> Required action: Write out every entry exactly as it appears.

□ □ □ □ □

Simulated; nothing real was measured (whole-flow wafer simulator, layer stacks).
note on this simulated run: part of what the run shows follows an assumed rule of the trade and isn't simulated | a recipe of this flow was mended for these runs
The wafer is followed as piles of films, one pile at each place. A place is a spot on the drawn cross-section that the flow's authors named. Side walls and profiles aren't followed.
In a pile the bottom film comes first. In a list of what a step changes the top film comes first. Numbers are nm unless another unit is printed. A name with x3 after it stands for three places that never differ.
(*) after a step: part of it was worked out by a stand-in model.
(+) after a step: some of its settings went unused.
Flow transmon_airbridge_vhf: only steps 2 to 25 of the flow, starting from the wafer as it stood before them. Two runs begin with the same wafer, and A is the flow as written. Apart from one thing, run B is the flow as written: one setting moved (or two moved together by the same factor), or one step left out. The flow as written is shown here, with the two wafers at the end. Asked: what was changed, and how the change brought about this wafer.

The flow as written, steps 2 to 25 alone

□ □ □ □ □

> Your solution:
Simulated; nothing real was measured (whole-flow wafer simulator, layer stacks).
note on this simulated run: part of what the run shows follows an assumed rule of the trade and isn't simulated | a recipe of this flow was mended for these runs
The wafer is followed as piles of films, one pile at each place. A place is a spot on the drawn cross-section that the flow's authors named. Side walls and profiles aren't followed.
In a pile the bottom film comes first. In a list of what a step changes the top film comes first. Numbers are nm unless another unit is printed. A name with x3 after it stands for three places that never differ.
(*) after a step: part of it was worked out by a stand-in model.
(+) after a step: some of its settings went unused.
Flow transmon_airbridge_vhf: only steps 2 to 25 of the flow, starting from the wafer as it stood before them. Two runs begin with the same wafer, and A is the flow as written. Apart from one thing, run B is the flow as written: one setting moved (or two moved together by the same factor), or one step left out. The flow as written is shown here, with the two wafers at the end. Asked: what was changed, and how the change brought about this wafer.

The flow as written, steps 2 to 25 alone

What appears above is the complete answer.